(Action item): Exactly the lines starting at the line containing "# hour 128.5: chamber" and ending at the line containing "# hour 157.8: chamber" are to be written out from the listing below, both included.

(Given entries):
>>
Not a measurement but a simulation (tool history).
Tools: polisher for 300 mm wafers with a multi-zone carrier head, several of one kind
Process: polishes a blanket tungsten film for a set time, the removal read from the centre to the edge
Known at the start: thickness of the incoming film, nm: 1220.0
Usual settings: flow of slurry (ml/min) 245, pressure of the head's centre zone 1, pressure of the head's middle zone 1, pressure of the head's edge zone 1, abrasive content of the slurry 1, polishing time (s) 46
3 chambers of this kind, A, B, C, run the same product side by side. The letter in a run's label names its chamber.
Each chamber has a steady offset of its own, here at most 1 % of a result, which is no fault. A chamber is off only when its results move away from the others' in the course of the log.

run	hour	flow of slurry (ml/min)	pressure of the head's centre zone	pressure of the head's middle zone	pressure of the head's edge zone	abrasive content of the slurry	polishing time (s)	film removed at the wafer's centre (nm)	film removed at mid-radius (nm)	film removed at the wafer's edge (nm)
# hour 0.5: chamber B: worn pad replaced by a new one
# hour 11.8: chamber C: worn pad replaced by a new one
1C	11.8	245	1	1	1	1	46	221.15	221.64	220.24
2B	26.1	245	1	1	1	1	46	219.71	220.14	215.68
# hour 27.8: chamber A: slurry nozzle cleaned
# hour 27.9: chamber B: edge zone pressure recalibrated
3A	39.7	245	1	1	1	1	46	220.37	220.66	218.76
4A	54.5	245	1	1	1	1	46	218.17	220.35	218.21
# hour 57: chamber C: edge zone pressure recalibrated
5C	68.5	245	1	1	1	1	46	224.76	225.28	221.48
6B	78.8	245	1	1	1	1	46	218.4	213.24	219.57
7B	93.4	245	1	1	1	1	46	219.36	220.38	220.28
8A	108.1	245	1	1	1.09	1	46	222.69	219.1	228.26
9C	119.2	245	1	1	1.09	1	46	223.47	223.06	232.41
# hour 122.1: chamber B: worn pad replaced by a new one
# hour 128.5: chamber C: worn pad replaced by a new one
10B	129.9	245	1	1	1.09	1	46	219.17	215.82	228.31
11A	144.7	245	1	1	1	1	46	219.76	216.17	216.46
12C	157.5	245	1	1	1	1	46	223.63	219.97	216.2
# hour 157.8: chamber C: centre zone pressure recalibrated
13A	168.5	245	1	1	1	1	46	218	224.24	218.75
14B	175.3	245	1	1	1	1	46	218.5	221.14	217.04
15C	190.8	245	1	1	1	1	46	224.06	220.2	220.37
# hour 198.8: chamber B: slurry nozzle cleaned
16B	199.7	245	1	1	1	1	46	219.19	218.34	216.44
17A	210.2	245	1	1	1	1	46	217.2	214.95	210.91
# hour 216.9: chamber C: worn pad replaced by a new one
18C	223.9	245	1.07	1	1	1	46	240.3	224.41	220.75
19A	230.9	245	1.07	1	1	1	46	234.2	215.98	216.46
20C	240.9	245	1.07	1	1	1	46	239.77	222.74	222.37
<<

(Answer section):
# hour 128.5: chamber C: worn pad replaced by a new one
10B	129.9	245	1	1	1.09	1	46	219.17	215.82	228.31
11A	144.7	245	1	1	1	1	46	219.76	216.17	216.46
12C	157.5	245	1	1	1	1	46	223.63	219.97	216.2
# hour 157.8: chamber C: centre zone pressure recalibrated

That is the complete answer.